Start of RECORD SET
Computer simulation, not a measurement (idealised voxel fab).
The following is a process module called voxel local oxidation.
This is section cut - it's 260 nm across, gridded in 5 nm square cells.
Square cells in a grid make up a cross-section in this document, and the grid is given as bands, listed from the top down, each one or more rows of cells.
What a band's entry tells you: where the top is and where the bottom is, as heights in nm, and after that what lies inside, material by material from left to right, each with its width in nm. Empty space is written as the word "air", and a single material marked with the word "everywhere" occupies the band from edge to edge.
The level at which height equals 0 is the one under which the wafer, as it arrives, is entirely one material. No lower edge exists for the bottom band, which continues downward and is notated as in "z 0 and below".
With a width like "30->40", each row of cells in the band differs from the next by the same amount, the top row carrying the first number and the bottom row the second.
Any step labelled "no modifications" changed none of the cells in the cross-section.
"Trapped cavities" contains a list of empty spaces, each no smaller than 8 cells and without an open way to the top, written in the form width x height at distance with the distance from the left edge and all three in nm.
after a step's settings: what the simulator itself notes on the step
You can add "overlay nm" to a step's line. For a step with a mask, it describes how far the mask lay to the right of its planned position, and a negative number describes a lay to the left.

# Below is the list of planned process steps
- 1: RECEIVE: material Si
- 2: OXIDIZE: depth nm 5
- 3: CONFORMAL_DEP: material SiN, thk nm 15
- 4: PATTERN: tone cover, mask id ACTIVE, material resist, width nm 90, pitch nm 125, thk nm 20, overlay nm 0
End of RECORD SET

◆ WORK TASK ◆
Exactly as they stand, write out all of the entries.

◆ TASK RESPONSE ◆
Computer simulation, not a measurement (idealised voxel fab).
The following is a process module called voxel local oxidation.
This is section cut - it's 260 nm across, gridded in 5 nm square cells.
Square cells in a grid make up a cross-section in this document, and the grid is given as bands, listed from the top down, each one or more rows of cells.
What a band's entry tells you: where the top is and where the bottom is, as heights in nm, and after that what lies inside, material by material from left to right, each with its width in nm. Empty space is written as the word "air", and a single material marked with the word "everywhere" occupies the band from edge to edge.
The level at which height equals 0 is the one under which the wafer, as it arrives, is entirely one material. No lower edge exists for the bottom band, which continues downward and is notated as in "z 0 and below".
With a width like "30->40", each row of cells in the band differs from the next by the same amount, the top row carrying the first number and the bottom row the second.
Any step labelled "no modifications" changed none of the cells in the cross-section.
"Trapped cavities" contains a list of empty spaces, each no smaller than 8 cells and without an open way to the top, written in the form width x height at distance with the distance from the left edge and all three in nm.
after a step's settings: what the simulator itself notes on the step
You can add "overlay nm" to a step's line. For a step with a mask, it describes how far the mask lay to the right of its planned position, and a negative number describes a lay to the left.

# Below is the list of planned process steps
- 1: RECEIVE: material Si
- 2: OXIDIZE: depth nm 5
- 3: CONFORMAL_DEP: material SiN, thk nm 15
- 4: PATTERN: tone cover, mask id ACTIVE, material resist, width nm 90, pitch nm 125, thk nm 20, overlay nm 0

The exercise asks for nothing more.